* **Work instruction**
Please return the whole listing word for word.

* * * *
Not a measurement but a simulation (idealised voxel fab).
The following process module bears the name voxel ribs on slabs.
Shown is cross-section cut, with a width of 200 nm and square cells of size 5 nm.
* * * *

* **Response box**
Not a measurement but a simulation (idealised voxel fab).
The following process module bears the name voxel ribs on slabs.
Shown is cross-section cut, with a width of 200 nm and square cells of size 5 nm.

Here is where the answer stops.